#### [Work instruction]
The lines from the start of the data up to and including the one with "region,rows,cols,raised_char,low_char,relief" should be returned exactly, and nothing else.

#### [Listed entries]
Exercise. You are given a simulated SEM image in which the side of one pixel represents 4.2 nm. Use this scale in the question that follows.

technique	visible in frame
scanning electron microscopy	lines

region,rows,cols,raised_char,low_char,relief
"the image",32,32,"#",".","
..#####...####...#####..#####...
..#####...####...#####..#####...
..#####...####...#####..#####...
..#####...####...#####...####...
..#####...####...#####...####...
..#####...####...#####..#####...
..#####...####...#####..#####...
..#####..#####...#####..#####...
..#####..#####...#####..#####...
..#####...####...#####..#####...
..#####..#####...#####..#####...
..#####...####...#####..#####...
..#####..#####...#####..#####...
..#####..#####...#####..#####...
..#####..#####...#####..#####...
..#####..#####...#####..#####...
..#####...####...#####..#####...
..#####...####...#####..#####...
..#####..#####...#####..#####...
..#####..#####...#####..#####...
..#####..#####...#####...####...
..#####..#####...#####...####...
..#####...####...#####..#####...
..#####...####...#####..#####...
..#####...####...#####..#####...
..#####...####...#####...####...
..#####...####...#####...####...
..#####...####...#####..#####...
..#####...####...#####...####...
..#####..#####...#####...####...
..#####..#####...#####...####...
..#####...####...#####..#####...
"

#### [Task output]
Exercise. You are given a simulated SEM image in which the side of one pixel represents 4.2 nm. Use this scale in the question that follows.

technique	visible in frame
scanning electron microscopy	lines

region,rows,cols,raised_char,low_char,relief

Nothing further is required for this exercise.